Work item - Could you please retype all of the entries exactly as they appear?

___ Source information
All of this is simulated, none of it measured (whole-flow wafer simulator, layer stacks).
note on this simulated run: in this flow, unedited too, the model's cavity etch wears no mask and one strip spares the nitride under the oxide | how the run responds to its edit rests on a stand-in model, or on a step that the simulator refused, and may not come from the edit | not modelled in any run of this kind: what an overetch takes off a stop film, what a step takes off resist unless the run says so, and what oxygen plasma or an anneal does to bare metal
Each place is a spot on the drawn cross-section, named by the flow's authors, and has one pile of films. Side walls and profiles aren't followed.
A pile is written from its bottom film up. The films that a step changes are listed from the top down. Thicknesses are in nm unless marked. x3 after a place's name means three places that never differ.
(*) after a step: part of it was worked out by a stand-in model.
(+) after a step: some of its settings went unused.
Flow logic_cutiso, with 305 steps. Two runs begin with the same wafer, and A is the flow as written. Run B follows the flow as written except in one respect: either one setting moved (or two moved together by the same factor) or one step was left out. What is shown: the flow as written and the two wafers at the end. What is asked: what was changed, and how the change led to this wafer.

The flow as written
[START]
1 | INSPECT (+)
______

Answer section -
All of this is simulated, none of it measured (whole-flow wafer simulator, layer stacks).
note on this simulated run: in this flow, unedited too, the model's cavity etch wears no mask and one strip spares the nitride under the oxide | how the run responds to its edit rests on a stand-in model, or on a step that the simulator refused, and may not come from the edit | not modelled in any run of this kind: what an overetch takes off a stop film, what a step takes off resist unless the run says so, and what oxygen plasma or an anneal does to bare metal
Each place is a spot on the drawn cross-section, named by the flow's authors, and has one pile of films. Side walls and profiles aren't followed.
A pile is written from its bottom film up. The films that a step changes are listed from the top down. Thicknesses are in nm unless marked. x3 after a place's name means three places that never differ.
(*) after a step: part of it was worked out by a stand-in model.
(+) after a step: some of its settings went unused.
Flow logic_cutiso, with 305 steps. Two runs begin with the same wafer, and A is the flow as written. Run B follows the flow as written except in one respect: either one setting moved (or two moved together by the same factor) or one step was left out. What is shown: the flow as written and the two wafers at the end. What is asked: what was changed, and how the change led to this wafer.

The flow as written
[START]
1 | INSPECT (+)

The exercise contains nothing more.